:: RECORD EXCERPTS ::
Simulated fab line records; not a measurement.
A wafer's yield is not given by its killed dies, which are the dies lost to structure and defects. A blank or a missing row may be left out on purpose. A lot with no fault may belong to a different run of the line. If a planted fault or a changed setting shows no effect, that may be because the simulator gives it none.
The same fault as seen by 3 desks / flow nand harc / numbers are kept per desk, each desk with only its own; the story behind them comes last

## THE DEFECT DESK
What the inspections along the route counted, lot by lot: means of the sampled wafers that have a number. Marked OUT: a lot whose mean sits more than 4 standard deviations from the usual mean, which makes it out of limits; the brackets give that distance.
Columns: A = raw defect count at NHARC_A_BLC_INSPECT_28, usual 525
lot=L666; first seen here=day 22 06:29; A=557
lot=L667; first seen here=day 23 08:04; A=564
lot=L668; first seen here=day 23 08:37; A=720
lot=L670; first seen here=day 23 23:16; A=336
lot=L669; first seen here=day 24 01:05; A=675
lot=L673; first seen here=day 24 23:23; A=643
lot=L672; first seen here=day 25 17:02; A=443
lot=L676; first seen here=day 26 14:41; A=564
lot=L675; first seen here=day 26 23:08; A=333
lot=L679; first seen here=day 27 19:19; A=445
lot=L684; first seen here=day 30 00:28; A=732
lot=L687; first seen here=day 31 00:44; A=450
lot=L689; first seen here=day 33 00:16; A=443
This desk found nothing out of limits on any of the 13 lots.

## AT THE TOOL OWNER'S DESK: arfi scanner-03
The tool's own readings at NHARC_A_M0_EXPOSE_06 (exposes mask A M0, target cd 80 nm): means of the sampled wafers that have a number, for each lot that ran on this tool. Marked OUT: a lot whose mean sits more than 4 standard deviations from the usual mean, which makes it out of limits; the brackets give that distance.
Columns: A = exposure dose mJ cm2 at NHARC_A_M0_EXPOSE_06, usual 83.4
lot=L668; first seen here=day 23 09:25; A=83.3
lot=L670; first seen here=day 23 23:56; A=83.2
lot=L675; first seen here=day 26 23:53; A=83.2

:: REQUIRED ACTION ::
For this exercise, please copy exactly the lines of the material above from its first line through the line where "What the inspections" appears.

:: WORKED SOLUTION ::
Simulated fab line records; not a measurement.
A wafer's yield is not given by its killed dies, which are the dies lost to structure and defects. A blank or a missing row may be left out on purpose. A lot with no fault may belong to a different run of the line. If a planted fault or a changed setting shows no effect, that may be because the simulator gives it none.
The same fault as seen by 3 desks / flow nand harc / numbers are kept per desk, each desk with only its own; the story behind them comes last

## THE DEFECT DESK
What the inspections along the route counted, lot by lot: means of the sampled wafers that have a number. Marked OUT: a lot whose mean sits more than 4 standard deviations from the usual mean, which makes it out of limits; the brackets give that distance.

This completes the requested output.